◆ Supplied material:
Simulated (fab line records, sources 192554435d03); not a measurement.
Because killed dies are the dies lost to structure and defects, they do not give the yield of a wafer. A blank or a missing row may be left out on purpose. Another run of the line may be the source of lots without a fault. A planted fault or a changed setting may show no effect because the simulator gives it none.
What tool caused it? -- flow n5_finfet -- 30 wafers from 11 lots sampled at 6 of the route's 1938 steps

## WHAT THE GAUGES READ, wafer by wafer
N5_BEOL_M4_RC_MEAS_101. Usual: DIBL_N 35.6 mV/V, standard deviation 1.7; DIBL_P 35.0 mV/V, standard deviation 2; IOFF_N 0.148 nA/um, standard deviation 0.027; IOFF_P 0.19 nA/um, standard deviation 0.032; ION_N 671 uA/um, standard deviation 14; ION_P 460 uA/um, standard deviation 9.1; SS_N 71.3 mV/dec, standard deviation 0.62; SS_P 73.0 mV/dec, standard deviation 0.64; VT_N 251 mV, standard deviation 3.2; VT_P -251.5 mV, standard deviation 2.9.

◆ Required action:
Your answer must be the complete listing, repeated exactly.

◆ Task response:
Simulated (fab line records, sources 192554435d03); not a measurement.
Because killed dies are the dies lost to structure and defects, they do not give the yield of a wafer. A blank or a missing row may be left out on purpose. Another run of the line may be the source of lots without a fault. A planted fault or a changed setting may show no effect because the simulator gives it none.
What tool caused it? -- flow n5_finfet -- 30 wafers from 11 lots sampled at 6 of the route's 1938 steps

## WHAT THE GAUGES READ, wafer by wafer
N5_BEOL_M4_RC_MEAS_101. Usual: DIBL_N 35.6 mV/V, standard deviation 1.7; DIBL_P 35.0 mV/V, standard deviation 2; IOFF_N 0.148 nA/um, standard deviation 0.027; IOFF_P 0.19 nA/um, standard deviation 0.032; ION_N 671 uA/um, standard deviation 14; ION_P 460 uA/um, standard deviation 9.1; SS_N 71.3 mV/dec, standard deviation 0.62; SS_P 73.0 mV/dec, standard deviation 0.64; VT_N 251 mV, standard deviation 3.2; VT_P -251.5 mV, standard deviation 2.9.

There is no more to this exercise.